**Task item:**
The listing below holds a line with "Log of one tool: polisher for 300 mm wafers." and a later line with "The tool may". Write out those two lines and every line between them, exactly, and nothing else.

**Data extract:**
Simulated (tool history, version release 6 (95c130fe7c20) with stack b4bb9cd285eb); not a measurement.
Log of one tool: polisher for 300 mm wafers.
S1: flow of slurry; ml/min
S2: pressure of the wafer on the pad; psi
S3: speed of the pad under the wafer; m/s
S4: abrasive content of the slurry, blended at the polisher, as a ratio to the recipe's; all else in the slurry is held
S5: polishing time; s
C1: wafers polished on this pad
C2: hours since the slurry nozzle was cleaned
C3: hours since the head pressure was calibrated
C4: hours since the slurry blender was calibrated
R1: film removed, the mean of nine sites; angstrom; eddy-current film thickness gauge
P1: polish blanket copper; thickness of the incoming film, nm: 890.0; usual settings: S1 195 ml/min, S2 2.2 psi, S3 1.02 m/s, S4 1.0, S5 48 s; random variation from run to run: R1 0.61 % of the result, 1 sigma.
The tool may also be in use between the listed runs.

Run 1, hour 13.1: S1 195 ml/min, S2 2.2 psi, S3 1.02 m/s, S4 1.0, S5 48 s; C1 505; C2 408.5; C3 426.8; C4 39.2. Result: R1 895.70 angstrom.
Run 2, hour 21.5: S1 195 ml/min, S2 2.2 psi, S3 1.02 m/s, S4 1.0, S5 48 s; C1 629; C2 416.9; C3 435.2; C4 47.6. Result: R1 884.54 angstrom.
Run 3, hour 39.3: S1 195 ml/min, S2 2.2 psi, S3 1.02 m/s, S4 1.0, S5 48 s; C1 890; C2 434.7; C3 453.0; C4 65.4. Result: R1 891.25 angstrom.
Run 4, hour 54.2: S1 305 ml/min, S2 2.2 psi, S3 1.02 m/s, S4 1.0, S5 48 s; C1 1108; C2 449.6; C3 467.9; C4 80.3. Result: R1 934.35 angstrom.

**Exercise output:**
Log of one tool: polisher for 300 mm wafers.
S1: flow of slurry; ml/min
S2: pressure of the wafer on the pad; psi
S3: speed of the pad under the wafer; m/s
S4: abrasive content of the slurry, blended at the polisher, as a ratio to the recipe's; all else in the slurry is held
S5: polishing time; s
C1: wafers polished on this pad
C2: hours since the slurry nozzle was cleaned
C3: hours since the head pressure was calibrated
C4: hours since the slurry blender was calibrated
R1: film removed, the mean of nine sites; angstrom; eddy-current film thickness gauge
P1: polish blanket copper; thickness of the incoming film, nm: 890.0; usual settings: S1 195 ml/min, S2 2.2 psi, S3 1.02 m/s, S4 1.0, S5 48 s; random variation from run to run: R1 0.61 % of the result, 1 sigma.
The tool may also be in use between the listed runs.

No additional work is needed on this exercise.